Required action:
Please restate the listing below in full, word for word.

Excerpted data:
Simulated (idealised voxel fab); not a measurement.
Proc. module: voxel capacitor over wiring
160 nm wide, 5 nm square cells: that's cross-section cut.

Reply:
Simulated (idealised voxel fab); not a measurement.
Proc. module: voxel capacitor over wiring
160 nm wide, 5 nm square cells: that's cross-section cut.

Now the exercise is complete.